Extracted records:
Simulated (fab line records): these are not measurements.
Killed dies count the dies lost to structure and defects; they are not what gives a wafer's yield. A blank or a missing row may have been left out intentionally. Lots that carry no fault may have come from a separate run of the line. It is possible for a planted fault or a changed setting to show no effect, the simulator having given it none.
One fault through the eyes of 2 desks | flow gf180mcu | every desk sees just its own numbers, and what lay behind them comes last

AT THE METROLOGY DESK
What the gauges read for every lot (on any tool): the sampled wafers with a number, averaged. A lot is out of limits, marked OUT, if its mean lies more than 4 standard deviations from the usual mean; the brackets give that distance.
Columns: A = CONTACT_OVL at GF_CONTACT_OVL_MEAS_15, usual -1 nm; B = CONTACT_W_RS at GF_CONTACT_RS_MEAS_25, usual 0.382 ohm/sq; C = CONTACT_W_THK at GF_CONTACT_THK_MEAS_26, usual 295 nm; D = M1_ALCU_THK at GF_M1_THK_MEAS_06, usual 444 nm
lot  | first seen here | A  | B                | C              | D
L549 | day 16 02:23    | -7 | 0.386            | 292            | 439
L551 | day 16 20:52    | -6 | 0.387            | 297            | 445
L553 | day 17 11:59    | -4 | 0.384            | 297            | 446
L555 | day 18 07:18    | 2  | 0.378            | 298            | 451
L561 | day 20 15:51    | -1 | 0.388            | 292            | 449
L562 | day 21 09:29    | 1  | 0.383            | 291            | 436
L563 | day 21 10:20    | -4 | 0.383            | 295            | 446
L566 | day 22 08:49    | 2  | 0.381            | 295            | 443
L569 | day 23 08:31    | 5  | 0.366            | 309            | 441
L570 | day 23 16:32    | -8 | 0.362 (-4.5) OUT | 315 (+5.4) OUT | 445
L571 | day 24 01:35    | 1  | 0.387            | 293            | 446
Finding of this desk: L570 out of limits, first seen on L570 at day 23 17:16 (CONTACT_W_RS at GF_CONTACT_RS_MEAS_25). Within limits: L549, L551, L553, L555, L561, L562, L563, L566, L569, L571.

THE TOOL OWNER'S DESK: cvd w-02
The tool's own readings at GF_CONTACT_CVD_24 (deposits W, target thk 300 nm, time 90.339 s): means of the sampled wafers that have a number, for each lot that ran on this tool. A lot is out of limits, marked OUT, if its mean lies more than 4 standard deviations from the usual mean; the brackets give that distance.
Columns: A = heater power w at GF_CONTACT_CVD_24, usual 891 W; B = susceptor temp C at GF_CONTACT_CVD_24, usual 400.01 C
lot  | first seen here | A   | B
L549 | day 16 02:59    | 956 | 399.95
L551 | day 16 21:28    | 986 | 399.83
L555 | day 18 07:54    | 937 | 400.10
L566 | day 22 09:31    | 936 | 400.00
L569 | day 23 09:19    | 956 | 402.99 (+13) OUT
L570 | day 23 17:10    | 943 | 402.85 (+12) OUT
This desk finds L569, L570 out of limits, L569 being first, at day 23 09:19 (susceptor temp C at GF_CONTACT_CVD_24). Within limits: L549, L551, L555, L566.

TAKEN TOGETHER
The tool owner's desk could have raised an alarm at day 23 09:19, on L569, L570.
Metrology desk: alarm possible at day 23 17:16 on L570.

Work item: Exactly as they appear, retype the lines from the start of the records through the line containing "AT THE METROLOGY DESK".

Exercise solution:
Simulated (fab line records): these are not measurements.
Killed dies count the dies lost to structure and defects; they are not what gives a wafer's yield. A blank or a missing row may have been left out intentionally. Lots that carry no fault may have come from a separate run of the line. It is possible for a planted fault or a changed setting to show no effect, the simulator having given it none.
One fault through the eyes of 2 desks | flow gf180mcu | every desk sees just its own numbers, and what lay behind them comes last

AT THE METROLOGY DESK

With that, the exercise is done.